**Exercise**
Please transcribe all of the records precisely.

**Raw data**
◆ ◆ ◆

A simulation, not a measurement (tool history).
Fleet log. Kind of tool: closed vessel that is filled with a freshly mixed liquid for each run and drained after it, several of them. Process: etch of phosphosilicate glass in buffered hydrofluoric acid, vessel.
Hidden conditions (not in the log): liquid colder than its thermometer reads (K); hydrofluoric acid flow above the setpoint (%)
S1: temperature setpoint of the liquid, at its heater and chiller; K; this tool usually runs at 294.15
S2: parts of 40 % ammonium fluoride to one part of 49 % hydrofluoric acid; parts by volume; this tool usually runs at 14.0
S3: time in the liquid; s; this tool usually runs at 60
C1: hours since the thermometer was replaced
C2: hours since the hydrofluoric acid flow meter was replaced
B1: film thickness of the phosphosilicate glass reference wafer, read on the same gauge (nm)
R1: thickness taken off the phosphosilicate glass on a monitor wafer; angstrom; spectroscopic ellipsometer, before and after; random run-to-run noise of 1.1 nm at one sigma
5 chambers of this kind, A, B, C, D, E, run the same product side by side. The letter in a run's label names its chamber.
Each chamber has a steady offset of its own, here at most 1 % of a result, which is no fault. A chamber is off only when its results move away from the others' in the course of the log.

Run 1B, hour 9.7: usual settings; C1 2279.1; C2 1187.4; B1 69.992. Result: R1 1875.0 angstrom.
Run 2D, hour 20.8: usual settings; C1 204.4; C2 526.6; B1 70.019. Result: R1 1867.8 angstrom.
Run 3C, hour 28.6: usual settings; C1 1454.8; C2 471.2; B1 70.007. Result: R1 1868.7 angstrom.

◆ ◆ ◆

**Exercise response**
A simulation, not a measurement (tool history).
Fleet log. Kind of tool: closed vessel that is filled with a freshly mixed liquid for each run and drained after it, several of them. Process: etch of phosphosilicate glass in buffered hydrofluoric acid, vessel.
Hidden conditions (not in the log): liquid colder than its thermometer reads (K); hydrofluoric acid flow above the setpoint (%)
S1: temperature setpoint of the liquid, at its heater and chiller; K; this tool usually runs at 294.15
S2: parts of 40 % ammonium fluoride to one part of 49 % hydrofluoric acid; parts by volume; this tool usually runs at 14.0
S3: time in the liquid; s; this tool usually runs at 60
C1: hours since the thermometer was replaced
C2: hours since the hydrofluoric acid flow meter was replaced
B1: film thickness of the phosphosilicate glass reference wafer, read on the same gauge (nm)
R1: thickness taken off the phosphosilicate glass on a monitor wafer; angstrom; spectroscopic ellipsometer, before and after; random run-to-run noise of 1.1 nm at one sigma
5 chambers of this kind, A, B, C, D, E, run the same product side by side. The letter in a run's label names its chamber.
Each chamber has a steady offset of its own, here at most 1 % of a result, which is no fault. A chamber is off only when its results move away from the others' in the course of the log.

Run 1B, hour 9.7: usual settings; C1 2279.1; C2 1187.4; B1 69.992. Result: R1 1875.0 angstrom.
Run 2D, hour 20.8: usual settings; C1 204.4; C2 526.6; B1 70.019. Result: R1 1867.8 angstrom.
Run 3C, hour 28.6: usual settings; C1 1454.8; C2 471.2; B1 70.007. Result: R1 1868.7 angstrom.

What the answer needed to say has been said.